**WORK ITEM:** From the data below, copy exactly the lines that lie between the one holding "[with the fault]: -216.8" and the one holding "103 | COAT |", including both, and nothing more.

**RECORDS PROVIDED:**
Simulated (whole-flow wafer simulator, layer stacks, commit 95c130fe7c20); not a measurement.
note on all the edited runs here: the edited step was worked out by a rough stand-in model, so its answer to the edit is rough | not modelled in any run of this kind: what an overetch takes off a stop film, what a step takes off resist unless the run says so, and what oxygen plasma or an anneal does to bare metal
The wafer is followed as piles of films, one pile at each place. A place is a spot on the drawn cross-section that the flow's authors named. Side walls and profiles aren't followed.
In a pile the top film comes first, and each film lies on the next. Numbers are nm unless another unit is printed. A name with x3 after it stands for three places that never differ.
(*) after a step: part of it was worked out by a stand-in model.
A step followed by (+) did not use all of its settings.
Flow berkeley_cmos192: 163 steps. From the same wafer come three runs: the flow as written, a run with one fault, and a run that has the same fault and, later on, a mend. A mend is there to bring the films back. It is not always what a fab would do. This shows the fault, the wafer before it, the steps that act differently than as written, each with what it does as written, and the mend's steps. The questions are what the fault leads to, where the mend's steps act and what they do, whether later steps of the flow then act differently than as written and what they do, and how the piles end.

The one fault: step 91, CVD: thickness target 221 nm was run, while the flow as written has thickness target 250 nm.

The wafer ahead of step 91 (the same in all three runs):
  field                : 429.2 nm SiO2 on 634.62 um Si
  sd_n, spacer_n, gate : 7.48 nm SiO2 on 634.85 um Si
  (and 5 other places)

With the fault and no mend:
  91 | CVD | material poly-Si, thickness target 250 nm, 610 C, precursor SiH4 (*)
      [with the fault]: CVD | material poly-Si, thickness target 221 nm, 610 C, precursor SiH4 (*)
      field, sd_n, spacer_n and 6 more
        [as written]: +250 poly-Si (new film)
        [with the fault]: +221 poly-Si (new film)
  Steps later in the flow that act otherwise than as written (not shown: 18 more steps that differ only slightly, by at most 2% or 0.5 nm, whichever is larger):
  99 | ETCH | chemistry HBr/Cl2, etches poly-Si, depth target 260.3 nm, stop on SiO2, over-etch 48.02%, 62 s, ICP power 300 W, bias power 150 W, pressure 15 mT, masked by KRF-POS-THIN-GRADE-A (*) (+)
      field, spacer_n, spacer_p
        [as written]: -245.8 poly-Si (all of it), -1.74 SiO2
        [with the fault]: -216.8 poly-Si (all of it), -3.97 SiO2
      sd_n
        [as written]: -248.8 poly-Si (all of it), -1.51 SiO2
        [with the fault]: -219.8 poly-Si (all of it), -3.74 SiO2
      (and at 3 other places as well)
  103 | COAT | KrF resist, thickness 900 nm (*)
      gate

**YOUR RESPONSE:**
        [with the fault]: -216.8 poly-Si (all of it), -3.97 SiO2
      sd_n
        [as written]: -248.8 poly-Si (all of it), -1.51 SiO2
        [with the fault]: -219.8 poly-Si (all of it), -3.74 SiO2
      (and at 3 other places as well)
  103 | COAT | KrF resist, thickness 900 nm (*)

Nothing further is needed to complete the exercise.